• **Requirement**:
The records below are to be retyped in full, without any alteration.

• **Extracted material**:
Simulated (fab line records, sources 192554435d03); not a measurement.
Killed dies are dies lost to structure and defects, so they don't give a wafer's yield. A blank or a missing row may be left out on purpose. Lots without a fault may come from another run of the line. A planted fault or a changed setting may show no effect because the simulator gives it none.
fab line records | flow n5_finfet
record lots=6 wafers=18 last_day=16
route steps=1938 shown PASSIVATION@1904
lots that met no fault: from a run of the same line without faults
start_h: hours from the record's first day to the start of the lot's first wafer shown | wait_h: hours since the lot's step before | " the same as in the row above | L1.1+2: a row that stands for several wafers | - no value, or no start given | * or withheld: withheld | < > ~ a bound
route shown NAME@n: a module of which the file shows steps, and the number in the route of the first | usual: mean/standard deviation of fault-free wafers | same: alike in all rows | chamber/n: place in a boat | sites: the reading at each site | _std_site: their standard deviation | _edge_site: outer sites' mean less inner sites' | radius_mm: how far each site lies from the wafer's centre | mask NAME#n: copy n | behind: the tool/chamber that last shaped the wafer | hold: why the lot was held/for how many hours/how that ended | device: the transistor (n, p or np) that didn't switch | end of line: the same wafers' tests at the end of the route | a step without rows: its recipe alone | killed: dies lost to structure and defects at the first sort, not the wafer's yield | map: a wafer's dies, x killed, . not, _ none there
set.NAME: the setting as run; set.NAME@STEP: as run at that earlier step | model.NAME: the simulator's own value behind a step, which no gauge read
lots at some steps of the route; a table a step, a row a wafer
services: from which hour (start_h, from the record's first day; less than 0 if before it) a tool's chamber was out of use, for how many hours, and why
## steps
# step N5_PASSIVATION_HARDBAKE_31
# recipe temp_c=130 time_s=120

• **Exercise output**:
Simulated (fab line records, sources 192554435d03); not a measurement.
Killed dies are dies lost to structure and defects, so they don't give a wafer's yield. A blank or a missing row may be left out on purpose. Lots without a fault may come from another run of the line. A planted fault or a changed setting may show no effect because the simulator gives it none.
fab line records | flow n5_finfet
record lots=6 wafers=18 last_day=16
route steps=1938 shown PASSIVATION@1904
lots that met no fault: from a run of the same line without faults
start_h: hours from the record's first day to the start of the lot's first wafer shown | wait_h: hours since the lot's step before | " the same as in the row above | L1.1+2: a row that stands for several wafers | - no value, or no start given | * or withheld: withheld | < > ~ a bound
route shown NAME@n: a module of which the file shows steps, and the number in the route of the first | usual: mean/standard deviation of fault-free wafers | same: alike in all rows | chamber/n: place in a boat | sites: the reading at each site | _std_site: their standard deviation | _edge_site: outer sites' mean less inner sites' | radius_mm: how far each site lies from the wafer's centre | mask NAME#n: copy n | behind: the tool/chamber that last shaped the wafer | hold: why the lot was held/for how many hours/how that ended | device: the transistor (n, p or np) that didn't switch | end of line: the same wafers' tests at the end of the route | a step without rows: its recipe alone | killed: dies lost to structure and defects at the first sort, not the wafer's yield | map: a wafer's dies, x killed, . not, _ none there
set.NAME: the setting as run; set.NAME@STEP: as run at that earlier step | model.NAME: the simulator's own value behind a step, which no gauge read
lots at some steps of the route; a table a step, a row a wafer
services: from which hour (start_h, from the record's first day; less than 0 if before it) a tool's chamber was out of use, for how many hours, and why
## steps
# step N5_PASSIVATION_HARDBAKE_31
# recipe temp_c=130 time_s=120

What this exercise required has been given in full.